**WORK REQUEST**
Retype exactly the lines that run from the start of the data to the line holding "<response>one or a", including both, and only those.

▼▼▼

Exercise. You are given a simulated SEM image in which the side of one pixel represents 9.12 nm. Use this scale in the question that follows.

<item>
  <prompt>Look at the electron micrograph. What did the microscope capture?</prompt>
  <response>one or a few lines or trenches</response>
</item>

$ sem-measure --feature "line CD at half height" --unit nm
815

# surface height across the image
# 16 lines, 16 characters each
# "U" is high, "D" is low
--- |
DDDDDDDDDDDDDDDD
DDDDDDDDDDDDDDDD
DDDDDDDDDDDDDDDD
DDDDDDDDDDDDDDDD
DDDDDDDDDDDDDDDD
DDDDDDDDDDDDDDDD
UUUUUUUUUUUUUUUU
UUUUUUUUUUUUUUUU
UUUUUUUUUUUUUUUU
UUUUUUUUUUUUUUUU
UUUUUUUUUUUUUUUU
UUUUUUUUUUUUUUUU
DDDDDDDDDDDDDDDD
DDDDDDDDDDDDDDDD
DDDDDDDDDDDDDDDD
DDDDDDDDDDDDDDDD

▲▲▲

**EXERCISE OUTPUT**
Exercise. You are given a simulated SEM image in which the side of one pixel represents 9.12 nm. Use this scale in the question that follows.

<item>
  <prompt>Look at the electron micrograph. What did the microscope capture?</prompt>
  <response>one or a few lines or trenches</response>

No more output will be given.